Top of Extracted entries

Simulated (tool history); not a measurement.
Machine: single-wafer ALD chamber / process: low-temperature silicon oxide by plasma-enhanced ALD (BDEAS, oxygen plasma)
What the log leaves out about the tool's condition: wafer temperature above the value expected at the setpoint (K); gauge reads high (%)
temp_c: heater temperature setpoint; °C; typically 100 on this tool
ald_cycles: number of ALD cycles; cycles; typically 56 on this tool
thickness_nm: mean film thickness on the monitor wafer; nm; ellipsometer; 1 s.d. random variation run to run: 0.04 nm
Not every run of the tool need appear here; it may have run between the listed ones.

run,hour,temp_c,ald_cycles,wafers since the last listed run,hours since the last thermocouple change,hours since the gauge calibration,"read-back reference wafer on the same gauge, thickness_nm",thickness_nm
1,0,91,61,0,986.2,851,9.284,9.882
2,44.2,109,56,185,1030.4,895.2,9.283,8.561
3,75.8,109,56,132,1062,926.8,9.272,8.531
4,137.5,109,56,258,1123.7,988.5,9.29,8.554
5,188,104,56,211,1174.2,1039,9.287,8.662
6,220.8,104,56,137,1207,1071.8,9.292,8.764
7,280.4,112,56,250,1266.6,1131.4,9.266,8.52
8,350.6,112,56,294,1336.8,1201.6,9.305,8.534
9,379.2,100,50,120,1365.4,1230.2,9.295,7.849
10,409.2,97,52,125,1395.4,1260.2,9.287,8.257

Bottom of Extracted entries

• Assigned task
All lines of the data are to be repeated exactly as they stand.

• Problem solution
Simulated (tool history); not a measurement.
Machine: single-wafer ALD chamber / process: low-temperature silicon oxide by plasma-enhanced ALD (BDEAS, oxygen plasma)
What the log leaves out about the tool's condition: wafer temperature above the value expected at the setpoint (K); gauge reads high (%)
temp_c: heater temperature setpoint; °C; typically 100 on this tool
ald_cycles: number of ALD cycles; cycles; typically 56 on this tool
thickness_nm: mean film thickness on the monitor wafer; nm; ellipsometer; 1 s.d. random variation run to run: 0.04 nm
Not every run of the tool need appear here; it may have run between the listed ones.

run,hour,temp_c,ald_cycles,wafers since the last listed run,hours since the last thermocouple change,hours since the gauge calibration,"read-back reference wafer on the same gauge, thickness_nm",thickness_nm
1,0,91,61,0,986.2,851,9.284,9.882
2,44.2,109,56,185,1030.4,895.2,9.283,8.561
3,75.8,109,56,132,1062,926.8,9.272,8.531
4,137.5,109,56,258,1123.7,988.5,9.29,8.554
5,188,104,56,211,1174.2,1039,9.287,8.662
6,220.8,104,56,137,1207,1071.8,9.292,8.764
7,280.4,112,56,250,1266.6,1131.4,9.266,8.52
8,350.6,112,56,294,1336.8,1201.6,9.305,8.534
9,379.2,100,50,120,1365.4,1230.2,9.295,7.849
10,409.2,97,52,125,1395.4,1260.2,9.287,8.257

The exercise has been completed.